Brief:
Could the entries below be retyped exactly and in full?

Data to examine:
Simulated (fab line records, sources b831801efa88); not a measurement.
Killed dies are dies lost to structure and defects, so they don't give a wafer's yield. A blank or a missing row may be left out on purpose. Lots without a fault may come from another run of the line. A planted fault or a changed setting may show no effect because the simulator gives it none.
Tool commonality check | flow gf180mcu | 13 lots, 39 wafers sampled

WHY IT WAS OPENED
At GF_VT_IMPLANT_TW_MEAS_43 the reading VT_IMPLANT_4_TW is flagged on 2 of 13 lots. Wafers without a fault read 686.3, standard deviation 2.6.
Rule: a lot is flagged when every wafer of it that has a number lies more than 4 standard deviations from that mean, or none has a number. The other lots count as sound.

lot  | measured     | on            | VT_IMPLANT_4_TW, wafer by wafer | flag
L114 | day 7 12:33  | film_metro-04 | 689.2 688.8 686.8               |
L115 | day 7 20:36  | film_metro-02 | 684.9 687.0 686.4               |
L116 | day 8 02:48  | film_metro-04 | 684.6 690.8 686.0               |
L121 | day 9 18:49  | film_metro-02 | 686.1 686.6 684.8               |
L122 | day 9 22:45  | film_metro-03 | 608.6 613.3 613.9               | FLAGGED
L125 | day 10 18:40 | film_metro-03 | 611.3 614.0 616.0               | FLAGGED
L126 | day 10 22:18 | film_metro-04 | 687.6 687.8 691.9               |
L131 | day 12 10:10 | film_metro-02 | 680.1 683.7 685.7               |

Task output:
Simulated (fab line records, sources b831801efa88); not a measurement.
Killed dies are dies lost to structure and defects, so they don't give a wafer's yield. A blank or a missing row may be left out on purpose. Lots without a fault may come from another run of the line. A planted fault or a changed setting may show no effect because the simulator gives it none.
Tool commonality check | flow gf180mcu | 13 lots, 39 wafers sampled

WHY IT WAS OPENED
At GF_VT_IMPLANT_TW_MEAS_43 the reading VT_IMPLANT_4_TW is flagged on 2 of 13 lots. Wafers without a fault read 686.3, standard deviation 2.6.
Rule: a lot is flagged when every wafer of it that has a number lies more than 4 standard deviations from that mean, or none has a number. The other lots count as sound.

lot  | measured     | on            | VT_IMPLANT_4_TW, wafer by wafer | flag
L114 | day 7 12:33  | film_metro-04 | 689.2 688.8 686.8               |
L115 | day 7 20:36  | film_metro-02 | 684.9 687.0 686.4               |
L116 | day 8 02:48  | film_metro-04 | 684.6 690.8 686.0               |
L121 | day 9 18:49  | film_metro-02 | 686.1 686.6 684.8               |
L122 | day 9 22:45  | film_metro-03 | 608.6 613.3 613.9               | FLAGGED
L125 | day 10 18:40 | film_metro-03 | 611.3 614.0 616.0               | FLAGGED
L126 | day 10 22:18 | film_metro-04 | 687.6 687.8 691.9               |
L131 | day 12 10:10 | film_metro-02 | 680.1 683.7 685.7               |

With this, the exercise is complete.